[Requirement]:
Retype every entry below exactly as it stands.

[Information]:
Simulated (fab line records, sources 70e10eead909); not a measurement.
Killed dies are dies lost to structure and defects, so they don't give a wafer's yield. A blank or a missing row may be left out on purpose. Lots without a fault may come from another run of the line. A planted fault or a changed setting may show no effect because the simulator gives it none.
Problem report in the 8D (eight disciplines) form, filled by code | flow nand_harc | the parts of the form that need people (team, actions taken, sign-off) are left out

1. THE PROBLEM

[Your solution]:
Simulated (fab line records, sources 70e10eead909); not a measurement.
Killed dies are dies lost to structure and defects, so they don't give a wafer's yield. A blank or a missing row may be left out on purpose. Lots without a fault may come from another run of the line. A planted fault or a changed setting may show no effect because the simulator gives it none.
Problem report in the 8D (eight disciplines) form, filled by code | flow nand_harc | the parts of the form that need people (team, actions taken, sign-off) are left out

1. THE PROBLEM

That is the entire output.